• Assigned task
Below are records; reproduce exactly the lines from the one that has "title: Where does the surface rise?" through the one that has "-----XXXXXXXXXXXXXXXXXXXXXXXXXXX", ends included, and nothing more.

• Excerpted data
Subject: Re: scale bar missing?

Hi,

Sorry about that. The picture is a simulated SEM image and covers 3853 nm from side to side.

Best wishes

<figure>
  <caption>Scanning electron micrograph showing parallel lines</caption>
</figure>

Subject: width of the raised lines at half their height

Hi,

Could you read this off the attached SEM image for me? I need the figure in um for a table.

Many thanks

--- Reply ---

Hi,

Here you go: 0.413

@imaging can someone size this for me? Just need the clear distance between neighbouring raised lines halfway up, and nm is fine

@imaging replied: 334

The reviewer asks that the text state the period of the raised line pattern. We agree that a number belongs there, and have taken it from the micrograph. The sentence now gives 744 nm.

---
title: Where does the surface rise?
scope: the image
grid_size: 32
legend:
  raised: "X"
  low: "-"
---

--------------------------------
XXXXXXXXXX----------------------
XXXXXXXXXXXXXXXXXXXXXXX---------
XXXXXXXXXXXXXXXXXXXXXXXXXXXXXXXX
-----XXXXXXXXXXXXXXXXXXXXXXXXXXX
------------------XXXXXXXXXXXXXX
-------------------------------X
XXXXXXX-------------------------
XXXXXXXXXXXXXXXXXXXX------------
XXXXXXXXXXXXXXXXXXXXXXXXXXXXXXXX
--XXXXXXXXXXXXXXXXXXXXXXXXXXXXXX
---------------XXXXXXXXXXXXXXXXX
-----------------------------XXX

• Answer area
title: Where does the surface rise?
scope: the image
grid_size: 32
legend:
  raised: "X"
  low: "-"
---

--------------------------------
XXXXXXXXXX----------------------
XXXXXXXXXXXXXXXXXXXXXXX---------
XXXXXXXXXXXXXXXXXXXXXXXXXXXXXXXX
-----XXXXXXXXXXXXXXXXXXXXXXXXXXX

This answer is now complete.